··· Supplied data

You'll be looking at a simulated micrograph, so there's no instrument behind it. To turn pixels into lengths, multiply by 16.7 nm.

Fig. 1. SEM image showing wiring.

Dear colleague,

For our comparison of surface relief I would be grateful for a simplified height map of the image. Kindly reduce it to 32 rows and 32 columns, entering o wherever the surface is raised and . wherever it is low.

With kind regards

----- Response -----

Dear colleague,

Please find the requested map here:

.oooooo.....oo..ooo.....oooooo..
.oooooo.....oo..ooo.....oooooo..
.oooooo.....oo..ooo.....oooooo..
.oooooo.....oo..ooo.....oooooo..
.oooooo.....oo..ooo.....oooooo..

······

→ Required action
Print the listing once more, exactly as it stands above.

→ Answer area
You'll be looking at a simulated micrograph, so there's no instrument behind it. To turn pixels into lengths, multiply by 16.7 nm.

Fig. 1. SEM image showing wiring.

Dear colleague,

For our comparison of surface relief I would be grateful for a simplified height map of the image. Kindly reduce it to 32 rows and 32 columns, entering o wherever the surface is raised and . wherever it is low.

With kind regards

----- Response -----

Dear colleague,

Please find the requested map here:

.oooooo.....oo..ooo.....oooooo..
.oooooo.....oo..ooo.....oooooo..
.oooooo.....oo..ooo.....oooooo..
.oooooo.....oo..ooo.....oooooo..
.oooooo.....oo..ooo.....oooooo..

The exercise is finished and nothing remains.